Action item: Up to and including the line that contains "B: In the image?", reproduce every line exactly, beginning with the first line below.

Dataset excerpts:
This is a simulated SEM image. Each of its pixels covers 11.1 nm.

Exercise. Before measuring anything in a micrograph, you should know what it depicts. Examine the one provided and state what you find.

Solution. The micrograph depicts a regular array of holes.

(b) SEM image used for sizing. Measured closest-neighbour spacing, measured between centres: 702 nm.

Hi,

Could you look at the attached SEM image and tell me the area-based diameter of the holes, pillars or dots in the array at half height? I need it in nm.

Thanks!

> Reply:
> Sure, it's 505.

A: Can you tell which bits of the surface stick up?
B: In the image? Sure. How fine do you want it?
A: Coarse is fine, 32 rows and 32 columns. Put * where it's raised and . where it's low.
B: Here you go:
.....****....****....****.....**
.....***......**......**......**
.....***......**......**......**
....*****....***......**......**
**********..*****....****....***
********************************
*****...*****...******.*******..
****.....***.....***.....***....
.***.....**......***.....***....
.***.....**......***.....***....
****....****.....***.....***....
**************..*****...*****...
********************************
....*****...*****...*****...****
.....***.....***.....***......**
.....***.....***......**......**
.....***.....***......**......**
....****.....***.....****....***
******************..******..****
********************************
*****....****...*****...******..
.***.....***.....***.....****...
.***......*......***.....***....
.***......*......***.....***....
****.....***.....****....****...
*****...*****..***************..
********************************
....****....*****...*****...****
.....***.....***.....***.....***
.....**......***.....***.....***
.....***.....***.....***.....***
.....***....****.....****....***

Reply:
This is a simulated SEM image. Each of its pixels covers 11.1 nm.

Exercise. Before measuring anything in a micrograph, you should know what it depicts. Examine the one provided and state what you find.

Solution. The micrograph depicts a regular array of holes.

(b) SEM image used for sizing. Measured closest-neighbour spacing, measured between centres: 702 nm.

Hi,

Could you look at the attached SEM image and tell me the area-based diameter of the holes, pillars or dots in the array at half height? I need it in nm.

Thanks!

> Reply:
> Sure, it's 505.

A: Can you tell which bits of the surface stick up?
B: In the image? Sure. How fine do you want it?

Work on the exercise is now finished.